→ **Action item**:
Write out, without any change, the lines in the material below that run from the line with "L758 | day 39" through the line with "WHICH TOOL RAN", both included.

§ §

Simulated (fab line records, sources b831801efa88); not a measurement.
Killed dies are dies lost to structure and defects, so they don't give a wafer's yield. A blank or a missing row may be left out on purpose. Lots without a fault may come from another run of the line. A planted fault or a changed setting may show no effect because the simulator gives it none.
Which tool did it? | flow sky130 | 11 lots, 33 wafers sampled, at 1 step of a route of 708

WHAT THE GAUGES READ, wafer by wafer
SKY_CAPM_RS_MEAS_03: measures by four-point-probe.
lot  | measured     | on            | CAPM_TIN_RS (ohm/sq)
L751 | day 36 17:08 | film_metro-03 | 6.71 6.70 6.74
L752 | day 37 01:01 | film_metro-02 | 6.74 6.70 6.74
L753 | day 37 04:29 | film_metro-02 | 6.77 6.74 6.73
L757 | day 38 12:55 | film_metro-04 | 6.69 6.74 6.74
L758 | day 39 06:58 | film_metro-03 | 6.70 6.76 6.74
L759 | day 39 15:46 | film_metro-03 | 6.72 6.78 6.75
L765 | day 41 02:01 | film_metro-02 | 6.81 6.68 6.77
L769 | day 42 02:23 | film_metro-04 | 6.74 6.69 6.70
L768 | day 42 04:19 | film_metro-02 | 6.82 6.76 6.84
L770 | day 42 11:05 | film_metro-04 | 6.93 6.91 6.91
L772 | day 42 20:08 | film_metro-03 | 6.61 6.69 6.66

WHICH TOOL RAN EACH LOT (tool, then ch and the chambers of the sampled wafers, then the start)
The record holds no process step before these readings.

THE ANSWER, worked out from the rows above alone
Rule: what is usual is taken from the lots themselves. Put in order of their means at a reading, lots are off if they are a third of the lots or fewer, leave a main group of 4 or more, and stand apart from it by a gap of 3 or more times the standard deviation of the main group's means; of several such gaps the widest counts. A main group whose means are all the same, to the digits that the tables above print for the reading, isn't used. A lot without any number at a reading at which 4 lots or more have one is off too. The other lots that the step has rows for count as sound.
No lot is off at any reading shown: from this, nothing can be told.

§ §

→ **Response box**:
L758 | day 39 06:58 | film_metro-03 | 6.70 6.76 6.74
L759 | day 39 15:46 | film_metro-03 | 6.72 6.78 6.75
L765 | day 41 02:01 | film_metro-02 | 6.81 6.68 6.77
L769 | day 42 02:23 | film_metro-04 | 6.74 6.69 6.70
L768 | day 42 04:19 | film_metro-02 | 6.82 6.76 6.84
L770 | day 42 11:05 | film_metro-04 | 6.93 6.91 6.91
L772 | day 42 20:08 | film_metro-03 | 6.61 6.69 6.66

WHICH TOOL RAN EACH LOT (tool, then ch and the chambers of the sampled wafers, then the start)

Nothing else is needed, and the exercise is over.